***

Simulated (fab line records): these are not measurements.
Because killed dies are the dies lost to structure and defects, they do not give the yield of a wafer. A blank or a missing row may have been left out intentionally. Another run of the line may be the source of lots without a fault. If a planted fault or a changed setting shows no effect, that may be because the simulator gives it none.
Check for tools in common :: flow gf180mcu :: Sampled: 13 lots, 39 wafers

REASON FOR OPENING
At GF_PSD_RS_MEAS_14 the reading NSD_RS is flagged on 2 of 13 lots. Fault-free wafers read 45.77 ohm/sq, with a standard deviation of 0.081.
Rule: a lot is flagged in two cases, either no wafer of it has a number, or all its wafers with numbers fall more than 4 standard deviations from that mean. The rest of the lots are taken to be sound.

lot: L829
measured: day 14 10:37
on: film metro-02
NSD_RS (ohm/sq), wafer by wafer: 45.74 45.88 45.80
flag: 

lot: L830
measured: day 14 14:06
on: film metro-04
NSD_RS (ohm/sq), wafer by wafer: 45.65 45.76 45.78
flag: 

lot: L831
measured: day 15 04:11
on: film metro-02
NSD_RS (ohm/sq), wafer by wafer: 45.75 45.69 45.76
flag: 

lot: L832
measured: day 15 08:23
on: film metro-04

***

• [Brief] An exact copy of the lines above between the line holding "NSD_RS (ohm/sq), wafer by wafer: 45.74" and the line holding "measured: day 15 08:23", inclusive, is the whole answer.

• [Your solution]
NSD_RS (ohm/sq), wafer by wafer: 45.74 45.88 45.80
flag: 

lot: L830
measured: day 14 14:06
on: film metro-04
NSD_RS (ohm/sq), wafer by wafer: 45.65 45.76 45.78
flag: 

lot: L831
measured: day 15 04:11
on: film metro-02
NSD_RS (ohm/sq), wafer by wafer: 45.75 45.69 45.76
flag: 

lot: L832
measured: day 15 08:23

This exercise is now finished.